● Material provided
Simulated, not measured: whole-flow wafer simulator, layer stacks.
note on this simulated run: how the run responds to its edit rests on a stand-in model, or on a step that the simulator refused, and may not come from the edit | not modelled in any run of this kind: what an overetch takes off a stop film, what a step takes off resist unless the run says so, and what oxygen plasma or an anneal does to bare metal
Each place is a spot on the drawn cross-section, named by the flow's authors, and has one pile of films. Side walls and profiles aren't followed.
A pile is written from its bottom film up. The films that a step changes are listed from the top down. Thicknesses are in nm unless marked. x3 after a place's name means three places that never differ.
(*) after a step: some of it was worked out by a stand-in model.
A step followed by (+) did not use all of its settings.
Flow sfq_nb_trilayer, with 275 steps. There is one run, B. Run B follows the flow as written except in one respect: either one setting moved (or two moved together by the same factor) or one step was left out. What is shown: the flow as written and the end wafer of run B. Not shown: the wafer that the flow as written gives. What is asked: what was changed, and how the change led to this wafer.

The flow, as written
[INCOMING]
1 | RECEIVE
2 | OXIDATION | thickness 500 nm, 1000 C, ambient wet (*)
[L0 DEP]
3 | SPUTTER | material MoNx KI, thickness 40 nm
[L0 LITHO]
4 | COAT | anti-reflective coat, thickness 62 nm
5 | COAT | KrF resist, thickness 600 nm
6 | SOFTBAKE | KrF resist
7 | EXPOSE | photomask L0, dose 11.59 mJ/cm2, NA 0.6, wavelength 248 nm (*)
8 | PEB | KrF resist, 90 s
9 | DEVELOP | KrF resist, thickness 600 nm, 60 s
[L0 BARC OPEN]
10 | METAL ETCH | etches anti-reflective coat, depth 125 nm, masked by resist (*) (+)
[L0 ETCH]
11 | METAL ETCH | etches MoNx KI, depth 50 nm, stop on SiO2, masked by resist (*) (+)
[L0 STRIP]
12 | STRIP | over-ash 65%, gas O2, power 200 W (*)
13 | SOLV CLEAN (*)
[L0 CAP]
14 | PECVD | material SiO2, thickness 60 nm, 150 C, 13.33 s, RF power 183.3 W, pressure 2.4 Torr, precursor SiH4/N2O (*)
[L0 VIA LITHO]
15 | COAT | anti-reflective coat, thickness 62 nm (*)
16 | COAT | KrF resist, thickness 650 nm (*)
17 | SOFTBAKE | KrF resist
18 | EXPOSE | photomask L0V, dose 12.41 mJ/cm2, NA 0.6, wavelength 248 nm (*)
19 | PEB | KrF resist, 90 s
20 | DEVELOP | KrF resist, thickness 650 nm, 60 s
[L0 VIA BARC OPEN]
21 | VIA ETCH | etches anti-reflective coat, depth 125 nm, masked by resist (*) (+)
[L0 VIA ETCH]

● Action item
Exactly the lines running from the top of the records to the line that contains "A step followed", inclusive, must be set down, and nothing more.

● Exercise output
Simulated, not measured: whole-flow wafer simulator, layer stacks.
note on this simulated run: how the run responds to its edit rests on a stand-in model, or on a step that the simulator refused, and may not come from the edit | not modelled in any run of this kind: what an overetch takes off a stop film, what a step takes off resist unless the run says so, and what oxygen plasma or an anneal does to bare metal
Each place is a spot on the drawn cross-section, named by the flow's authors, and has one pile of films. Side walls and profiles aren't followed.
A pile is written from its bottom film up. The films that a step changes are listed from the top down. Thicknesses are in nm unless marked. x3 after a place's name means three places that never differ.
(*) after a step: some of it was worked out by a stand-in model.
A step followed by (+) did not use all of its settings.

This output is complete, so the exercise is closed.